- Data excerpts

------------

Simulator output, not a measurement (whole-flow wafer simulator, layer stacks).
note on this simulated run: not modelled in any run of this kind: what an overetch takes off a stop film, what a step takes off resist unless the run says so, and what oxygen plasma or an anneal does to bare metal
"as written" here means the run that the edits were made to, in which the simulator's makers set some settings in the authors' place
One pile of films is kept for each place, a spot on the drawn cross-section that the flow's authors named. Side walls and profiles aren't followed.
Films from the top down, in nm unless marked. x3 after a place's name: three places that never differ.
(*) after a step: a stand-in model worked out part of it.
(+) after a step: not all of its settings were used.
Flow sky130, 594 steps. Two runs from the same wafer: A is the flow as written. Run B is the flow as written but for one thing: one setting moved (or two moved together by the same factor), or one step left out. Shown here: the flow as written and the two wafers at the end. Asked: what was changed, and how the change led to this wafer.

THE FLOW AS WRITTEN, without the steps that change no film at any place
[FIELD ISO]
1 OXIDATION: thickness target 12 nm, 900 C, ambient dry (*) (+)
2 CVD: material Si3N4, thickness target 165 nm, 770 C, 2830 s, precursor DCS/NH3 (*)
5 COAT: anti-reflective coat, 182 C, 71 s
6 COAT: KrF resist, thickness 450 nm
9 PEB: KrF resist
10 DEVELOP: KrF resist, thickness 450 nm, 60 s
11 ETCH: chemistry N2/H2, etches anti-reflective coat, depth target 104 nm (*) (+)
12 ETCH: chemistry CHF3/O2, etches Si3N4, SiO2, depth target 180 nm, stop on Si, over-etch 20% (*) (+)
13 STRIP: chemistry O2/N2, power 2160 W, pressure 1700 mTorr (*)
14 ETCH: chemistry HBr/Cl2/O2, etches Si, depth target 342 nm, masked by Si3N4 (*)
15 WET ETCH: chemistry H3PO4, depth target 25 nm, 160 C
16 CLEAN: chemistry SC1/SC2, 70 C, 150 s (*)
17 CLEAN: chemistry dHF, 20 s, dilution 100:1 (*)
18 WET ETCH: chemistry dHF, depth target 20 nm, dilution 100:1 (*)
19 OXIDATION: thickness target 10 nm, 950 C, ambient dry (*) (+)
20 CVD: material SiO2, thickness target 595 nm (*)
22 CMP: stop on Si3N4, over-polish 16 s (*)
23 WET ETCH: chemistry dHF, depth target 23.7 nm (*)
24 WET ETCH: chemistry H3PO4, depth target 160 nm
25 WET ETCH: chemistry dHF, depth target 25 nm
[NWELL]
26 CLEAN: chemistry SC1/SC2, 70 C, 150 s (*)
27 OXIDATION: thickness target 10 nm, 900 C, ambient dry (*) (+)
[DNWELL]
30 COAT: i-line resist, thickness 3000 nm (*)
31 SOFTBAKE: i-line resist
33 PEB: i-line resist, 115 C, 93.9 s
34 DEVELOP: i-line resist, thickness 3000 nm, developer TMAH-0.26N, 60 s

------------

- Assigned task
Nothing but an exact copy of the lines from the start of the entries through the line containing "(+) after a" belongs in the response.

- Written response
Simulator output, not a measurement (whole-flow wafer simulator, layer stacks).
note on this simulated run: not modelled in any run of this kind: what an overetch takes off a stop film, what a step takes off resist unless the run says so, and what oxygen plasma or an anneal does to bare metal
"as written" here means the run that the edits were made to, in which the simulator's makers set some settings in the authors' place
One pile of films is kept for each place, a spot on the drawn cross-section that the flow's authors named. Side walls and profiles aren't followed.
Films from the top down, in nm unless marked. x3 after a place's name: three places that never differ.
(*) after a step: a stand-in model worked out part of it.
(+) after a step: not all of its settings were used.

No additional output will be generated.